(WORK TASK):
One part of the entries below is wanted: the lines from the one containing "S3: time under" through the one containing "S4: temperature at". Write those out exactly and nothing else.

(PROVIDED RECORDS):
::::

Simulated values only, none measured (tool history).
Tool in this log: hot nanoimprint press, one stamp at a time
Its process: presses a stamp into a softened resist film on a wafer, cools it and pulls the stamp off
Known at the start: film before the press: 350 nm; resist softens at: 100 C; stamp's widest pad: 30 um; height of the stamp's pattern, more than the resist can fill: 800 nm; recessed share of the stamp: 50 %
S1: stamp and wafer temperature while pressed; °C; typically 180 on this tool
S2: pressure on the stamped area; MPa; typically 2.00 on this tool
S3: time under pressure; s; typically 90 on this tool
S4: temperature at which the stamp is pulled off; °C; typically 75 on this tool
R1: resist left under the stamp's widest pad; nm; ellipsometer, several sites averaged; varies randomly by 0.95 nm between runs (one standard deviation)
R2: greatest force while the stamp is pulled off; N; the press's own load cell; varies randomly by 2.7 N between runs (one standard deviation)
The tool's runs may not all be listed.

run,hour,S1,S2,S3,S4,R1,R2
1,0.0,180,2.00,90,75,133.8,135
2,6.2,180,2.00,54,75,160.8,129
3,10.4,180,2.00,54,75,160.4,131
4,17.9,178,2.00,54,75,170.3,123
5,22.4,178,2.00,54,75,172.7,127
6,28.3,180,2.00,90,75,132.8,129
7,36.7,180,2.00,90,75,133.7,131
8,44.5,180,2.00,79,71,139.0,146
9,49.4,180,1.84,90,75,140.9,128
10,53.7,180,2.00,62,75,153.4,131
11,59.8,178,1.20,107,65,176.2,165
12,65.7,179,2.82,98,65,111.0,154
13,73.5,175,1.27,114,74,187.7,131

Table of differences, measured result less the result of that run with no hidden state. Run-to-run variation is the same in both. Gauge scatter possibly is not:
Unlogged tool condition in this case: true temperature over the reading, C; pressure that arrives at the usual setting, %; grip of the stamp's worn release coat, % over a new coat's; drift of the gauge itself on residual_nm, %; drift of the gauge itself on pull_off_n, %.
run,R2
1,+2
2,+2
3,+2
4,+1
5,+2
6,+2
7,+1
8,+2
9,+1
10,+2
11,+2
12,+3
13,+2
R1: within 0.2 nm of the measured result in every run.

::::

(SOLUTION):
S3: time under pressure; s; typically 90 on this tool
S4: temperature at which the stamp is pulled off; °C; typically 75 on this tool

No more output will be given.